Stored data:
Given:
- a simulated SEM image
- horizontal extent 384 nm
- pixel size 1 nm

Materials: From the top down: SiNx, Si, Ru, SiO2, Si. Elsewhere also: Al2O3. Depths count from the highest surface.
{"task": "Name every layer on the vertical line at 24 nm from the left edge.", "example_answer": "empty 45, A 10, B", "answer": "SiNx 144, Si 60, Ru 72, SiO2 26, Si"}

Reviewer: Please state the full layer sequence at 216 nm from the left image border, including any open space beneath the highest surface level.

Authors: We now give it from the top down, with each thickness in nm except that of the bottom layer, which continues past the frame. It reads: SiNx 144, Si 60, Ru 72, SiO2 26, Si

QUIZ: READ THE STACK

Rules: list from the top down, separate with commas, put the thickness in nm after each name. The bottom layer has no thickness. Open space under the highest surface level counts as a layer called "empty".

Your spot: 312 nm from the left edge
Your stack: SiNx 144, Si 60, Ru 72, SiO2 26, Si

Work item: Repeat the data above in full, word for word.

Response box:
Given:
- a simulated SEM image
- horizontal extent 384 nm
- pixel size 1 nm

Materials: From the top down: SiNx, Si, Ru, SiO2, Si. Elsewhere also: Al2O3. Depths count from the highest surface.
{"task": "Name every layer on the vertical line at 24 nm from the left edge.", "example_answer": "empty 45, A 10, B", "answer": "SiNx 144, Si 60, Ru 72, SiO2 26, Si"}

Reviewer: Please state the full layer sequence at 216 nm from the left image border, including any open space beneath the highest surface level.

Authors: We now give it from the top down, with each thickness in nm except that of the bottom layer, which continues past the frame. It reads: SiNx 144, Si 60, Ru 72, SiO2 26, Si

QUIZ: READ THE STACK

Rules: list from the top down, separate with commas, put the thickness in nm after each name. The bottom layer has no thickness. Open space under the highest surface level counts as a layer called "empty".

Your spot: 312 nm from the left edge
Your stack: SiNx 144, Si 60, Ru 72, SiO2 26, Si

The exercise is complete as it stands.